***** Listed entries

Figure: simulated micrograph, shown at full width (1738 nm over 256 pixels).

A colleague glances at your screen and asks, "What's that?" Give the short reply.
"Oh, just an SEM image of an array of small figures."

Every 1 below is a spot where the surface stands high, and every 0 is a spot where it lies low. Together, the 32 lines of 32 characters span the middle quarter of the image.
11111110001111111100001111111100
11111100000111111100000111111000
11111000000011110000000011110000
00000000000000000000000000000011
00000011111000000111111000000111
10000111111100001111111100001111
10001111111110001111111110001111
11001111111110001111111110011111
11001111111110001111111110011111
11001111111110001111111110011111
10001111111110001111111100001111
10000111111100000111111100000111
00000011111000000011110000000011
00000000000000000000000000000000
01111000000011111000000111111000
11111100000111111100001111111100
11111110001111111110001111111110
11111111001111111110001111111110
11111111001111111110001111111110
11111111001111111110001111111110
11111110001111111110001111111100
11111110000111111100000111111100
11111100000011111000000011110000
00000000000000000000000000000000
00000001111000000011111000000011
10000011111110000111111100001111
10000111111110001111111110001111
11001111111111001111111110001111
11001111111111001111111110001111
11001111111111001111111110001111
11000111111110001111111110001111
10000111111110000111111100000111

**********

Required action - Write out exactly, please, the lines beginning at the start of the material and ending with the line that holds "10000111111100001111111100001111", both included.

Reply -
Figure: simulated micrograph, shown at full width (1738 nm over 256 pixels).

A colleague glances at your screen and asks, "What's that?" Give the short reply.
"Oh, just an SEM image of an array of small figures."

Every 1 below is a spot where the surface stands high, and every 0 is a spot where it lies low. Together, the 32 lines of 32 characters span the middle quarter of the image.
11111110001111111100001111111100
11111100000111111100000111111000
11111000000011110000000011110000
00000000000000000000000000000011
00000011111000000111111000000111
10000111111100001111111100001111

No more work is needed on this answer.